BEGIN
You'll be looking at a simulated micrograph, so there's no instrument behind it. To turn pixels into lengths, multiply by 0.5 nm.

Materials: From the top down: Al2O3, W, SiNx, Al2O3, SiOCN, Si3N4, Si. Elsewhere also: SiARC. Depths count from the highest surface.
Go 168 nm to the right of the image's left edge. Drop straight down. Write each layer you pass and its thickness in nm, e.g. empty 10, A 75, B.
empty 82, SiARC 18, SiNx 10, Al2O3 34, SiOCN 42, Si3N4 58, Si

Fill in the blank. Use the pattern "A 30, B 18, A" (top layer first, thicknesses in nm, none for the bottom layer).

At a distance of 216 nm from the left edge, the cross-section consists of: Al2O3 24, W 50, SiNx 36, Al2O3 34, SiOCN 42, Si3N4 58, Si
END

**Task item**
Beginning with the first line above, could you copy every line exactly, up to and including the one with "Materials: From the"?

**Written response**
You'll be looking at a simulated micrograph, so there's no instrument behind it. To turn pixels into lengths, multiply by 0.5 nm.

Materials: From the top down: Al2O3, W, SiNx, Al2O3, SiOCN, Si3N4, Si. Elsewhere also: SiARC. Depths count from the highest surface.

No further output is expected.